[RAW DATA — start]
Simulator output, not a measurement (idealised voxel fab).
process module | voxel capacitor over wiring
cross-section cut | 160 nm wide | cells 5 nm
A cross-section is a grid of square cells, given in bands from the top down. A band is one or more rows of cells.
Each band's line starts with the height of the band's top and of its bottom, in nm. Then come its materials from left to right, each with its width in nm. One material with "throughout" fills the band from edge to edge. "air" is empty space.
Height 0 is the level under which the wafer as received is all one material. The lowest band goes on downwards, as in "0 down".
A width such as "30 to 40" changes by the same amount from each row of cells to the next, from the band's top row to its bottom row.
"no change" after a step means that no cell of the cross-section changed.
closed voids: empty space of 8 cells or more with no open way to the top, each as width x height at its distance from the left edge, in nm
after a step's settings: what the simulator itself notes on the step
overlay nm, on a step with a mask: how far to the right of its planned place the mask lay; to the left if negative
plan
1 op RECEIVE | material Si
[RAW DATA — finish]

#### ASSIGNED TASK
All entries are to be reproduced verbatim, with none omitted.

#### EXERCISE OUTPUT
Simulator output, not a measurement (idealised voxel fab).
process module | voxel capacitor over wiring
cross-section cut | 160 nm wide | cells 5 nm
A cross-section is a grid of square cells, given in bands from the top down. A band is one or more rows of cells.
Each band's line starts with the height of the band's top and of its bottom, in nm. Then come its materials from left to right, each with its width in nm. One material with "throughout" fills the band from edge to edge. "air" is empty space.
Height 0 is the level under which the wafer as received is all one material. The lowest band goes on downwards, as in "0 down".
A width such as "30 to 40" changes by the same amount from each row of cells to the next, from the band's top row to its bottom row.
"no change" after a step means that no cell of the cross-section changed.
closed voids: empty space of 8 cells or more with no open way to the top, each as width x height at its distance from the left edge, in nm
after a step's settings: what the simulator itself notes on the step
overlay nm, on a step with a mask: how far to the right of its planned place the mask lay; to the left if negative
plan
1 op RECEIVE | material Si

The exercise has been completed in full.